*Exercise*.
Copy out the records that follow, leaving every character as it is.

*Material shown*.
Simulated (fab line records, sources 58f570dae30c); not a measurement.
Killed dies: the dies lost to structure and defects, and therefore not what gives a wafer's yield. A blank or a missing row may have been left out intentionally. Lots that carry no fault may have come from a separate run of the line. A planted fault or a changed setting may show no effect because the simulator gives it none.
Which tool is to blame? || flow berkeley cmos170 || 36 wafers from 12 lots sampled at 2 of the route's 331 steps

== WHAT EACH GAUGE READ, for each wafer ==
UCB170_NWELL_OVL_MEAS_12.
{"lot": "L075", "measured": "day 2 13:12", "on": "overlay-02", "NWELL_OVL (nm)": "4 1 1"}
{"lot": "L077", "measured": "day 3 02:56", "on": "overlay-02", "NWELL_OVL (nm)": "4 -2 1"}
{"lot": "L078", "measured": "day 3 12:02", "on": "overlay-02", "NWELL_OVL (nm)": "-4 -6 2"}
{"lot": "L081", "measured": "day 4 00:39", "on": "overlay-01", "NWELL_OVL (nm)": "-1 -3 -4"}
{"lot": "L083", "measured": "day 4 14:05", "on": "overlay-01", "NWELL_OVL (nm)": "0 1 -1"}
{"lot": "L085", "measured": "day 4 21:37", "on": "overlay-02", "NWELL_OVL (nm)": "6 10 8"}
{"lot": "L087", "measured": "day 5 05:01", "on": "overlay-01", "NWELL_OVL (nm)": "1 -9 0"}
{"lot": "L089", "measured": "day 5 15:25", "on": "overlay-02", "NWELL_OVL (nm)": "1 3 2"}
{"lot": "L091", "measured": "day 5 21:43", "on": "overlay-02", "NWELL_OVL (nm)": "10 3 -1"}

*Written solution*.
Simulated (fab line records, sources 58f570dae30c); not a measurement.
Killed dies: the dies lost to structure and defects, and therefore not what gives a wafer's yield. A blank or a missing row may have been left out intentionally. Lots that carry no fault may have come from a separate run of the line. A planted fault or a changed setting may show no effect because the simulator gives it none.
Which tool is to blame? || flow berkeley cmos170 || 36 wafers from 12 lots sampled at 2 of the route's 331 steps

== WHAT EACH GAUGE READ, for each wafer ==
UCB170_NWELL_OVL_MEAS_12.
{"lot": "L075", "measured": "day 2 13:12", "on": "overlay-02", "NWELL_OVL (nm)": "4 1 1"}
{"lot": "L077", "measured": "day 3 02:56", "on": "overlay-02", "NWELL_OVL (nm)": "4 -2 1"}
{"lot": "L078", "measured": "day 3 12:02", "on": "overlay-02", "NWELL_OVL (nm)": "-4 -6 2"}
{"lot": "L081", "measured": "day 4 00:39", "on": "overlay-01", "NWELL_OVL (nm)": "-1 -3 -4"}
{"lot": "L083", "measured": "day 4 14:05", "on": "overlay-01", "NWELL_OVL (nm)": "0 1 -1"}
{"lot": "L085", "measured": "day 4 21:37", "on": "overlay-02", "NWELL_OVL (nm)": "6 10 8"}
{"lot": "L087", "measured": "day 5 05:01", "on": "overlay-01", "NWELL_OVL (nm)": "1 -9 0"}
{"lot": "L089", "measured": "day 5 15:25", "on": "overlay-02", "NWELL_OVL (nm)": "1 3 2"}
{"lot": "L091", "measured": "day 5 21:43", "on": "overlay-02", "NWELL_OVL (nm)": "10 3 -1"}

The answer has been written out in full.